Work task
Write out exactly the lines of the entries below, from the first through the line containing "nm;half-height space width", and nothing beyond them.

Segment Open

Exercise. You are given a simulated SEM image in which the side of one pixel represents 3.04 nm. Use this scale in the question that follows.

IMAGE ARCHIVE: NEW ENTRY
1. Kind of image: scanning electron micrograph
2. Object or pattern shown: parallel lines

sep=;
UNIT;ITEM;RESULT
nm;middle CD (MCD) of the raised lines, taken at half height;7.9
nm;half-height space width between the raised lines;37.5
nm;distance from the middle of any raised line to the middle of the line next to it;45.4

Segment Closed

Written solution
Exercise. You are given a simulated SEM image in which the side of one pixel represents 3.04 nm. Use this scale in the question that follows.

IMAGE ARCHIVE: NEW ENTRY
1. Kind of image: scanning electron micrograph
2. Object or pattern shown: parallel lines

sep=;
UNIT;ITEM;RESULT
nm;middle CD (MCD) of the raised lines, taken at half height;7.9
nm;half-height space width between the raised lines;37.5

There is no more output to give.